• _Entries supplied_
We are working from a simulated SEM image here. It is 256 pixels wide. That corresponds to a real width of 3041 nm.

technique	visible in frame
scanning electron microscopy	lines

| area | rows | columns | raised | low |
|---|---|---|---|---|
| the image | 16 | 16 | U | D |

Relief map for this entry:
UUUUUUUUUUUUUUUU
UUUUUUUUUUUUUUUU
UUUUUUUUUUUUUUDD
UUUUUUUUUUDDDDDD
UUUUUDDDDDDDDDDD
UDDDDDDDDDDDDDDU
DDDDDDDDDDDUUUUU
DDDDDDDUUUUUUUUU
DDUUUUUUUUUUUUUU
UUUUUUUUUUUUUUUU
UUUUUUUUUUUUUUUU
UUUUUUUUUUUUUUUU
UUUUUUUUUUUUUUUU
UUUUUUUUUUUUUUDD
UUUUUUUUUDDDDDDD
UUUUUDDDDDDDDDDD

• _Exercise_
Exact reproduction of the lines from the top of the material through the line where "UUUUUUUUUDDDDDDD" appears is required, both boundary lines included, with no other output.

• _Your response_
We are working from a simulated SEM image here. It is 256 pixels wide. That corresponds to a real width of 3041 nm.

technique	visible in frame
scanning electron microscopy	lines

| area | rows | columns | raised | low |
|---|---|---|---|---|
| the image | 16 | 16 | U | D |

Relief map for this entry:
UUUUUUUUUUUUUUUU
UUUUUUUUUUUUUUUU
UUUUUUUUUUUUUUDD
UUUUUUUUUUDDDDDD
UUUUUDDDDDDDDDDD
UDDDDDDDDDDDDDDU
DDDDDDDDDDDUUUUU
DDDDDDDUUUUUUUUU
DDUUUUUUUUUUUUUU
UUUUUUUUUUUUUUUU
UUUUUUUUUUUUUUUU
UUUUUUUUUUUUUUUU
UUUUUUUUUUUUUUUU
UUUUUUUUUUUUUUDD
UUUUUUUUUDDDDDDD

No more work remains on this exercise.